»»

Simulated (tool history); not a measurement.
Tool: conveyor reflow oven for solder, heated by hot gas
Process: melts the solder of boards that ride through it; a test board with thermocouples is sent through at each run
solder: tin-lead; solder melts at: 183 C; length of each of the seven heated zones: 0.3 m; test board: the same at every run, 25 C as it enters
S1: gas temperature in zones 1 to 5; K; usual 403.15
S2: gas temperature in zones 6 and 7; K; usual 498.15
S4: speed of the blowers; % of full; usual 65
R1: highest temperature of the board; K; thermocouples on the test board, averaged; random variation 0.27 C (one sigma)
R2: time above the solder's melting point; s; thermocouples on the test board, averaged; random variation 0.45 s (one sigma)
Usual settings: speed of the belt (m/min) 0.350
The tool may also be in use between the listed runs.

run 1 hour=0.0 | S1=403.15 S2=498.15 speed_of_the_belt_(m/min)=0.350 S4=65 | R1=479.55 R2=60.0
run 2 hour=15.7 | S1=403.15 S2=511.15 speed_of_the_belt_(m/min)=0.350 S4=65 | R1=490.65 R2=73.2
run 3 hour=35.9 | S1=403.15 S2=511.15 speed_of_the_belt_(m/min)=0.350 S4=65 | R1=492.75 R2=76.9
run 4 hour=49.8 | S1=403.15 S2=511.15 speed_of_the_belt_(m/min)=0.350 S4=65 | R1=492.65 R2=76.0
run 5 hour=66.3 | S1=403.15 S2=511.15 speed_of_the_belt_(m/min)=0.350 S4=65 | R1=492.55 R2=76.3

««

> [WORK INSTRUCTION] The material above should be given again in full, exactly.

> [EXERCISE ANSWER]
Simulated (tool history); not a measurement.
Tool: conveyor reflow oven for solder, heated by hot gas
Process: melts the solder of boards that ride through it; a test board with thermocouples is sent through at each run
solder: tin-lead; solder melts at: 183 C; length of each of the seven heated zones: 0.3 m; test board: the same at every run, 25 C as it enters
S1: gas temperature in zones 1 to 5; K; usual 403.15
S2: gas temperature in zones 6 and 7; K; usual 498.15
S4: speed of the blowers; % of full; usual 65
R1: highest temperature of the board; K; thermocouples on the test board, averaged; random variation 0.27 C (one sigma)
R2: time above the solder's melting point; s; thermocouples on the test board, averaged; random variation 0.45 s (one sigma)
Usual settings: speed of the belt (m/min) 0.350
The tool may also be in use between the listed runs.

run 1 hour=0.0 | S1=403.15 S2=498.15 speed_of_the_belt_(m/min)=0.350 S4=65 | R1=479.55 R2=60.0
run 2 hour=15.7 | S1=403.15 S2=511.15 speed_of_the_belt_(m/min)=0.350 S4=65 | R1=490.65 R2=73.2
run 3 hour=35.9 | S1=403.15 S2=511.15 speed_of_the_belt_(m/min)=0.350 S4=65 | R1=492.75 R2=76.9
run 4 hour=49.8 | S1=403.15 S2=511.15 speed_of_the_belt_(m/min)=0.350 S4=65 | R1=492.65 R2=76.0
run 5 hour=66.3 | S1=403.15 S2=511.15 speed_of_the_belt_(m/min)=0.350 S4=65 | R1=492.55 R2=76.3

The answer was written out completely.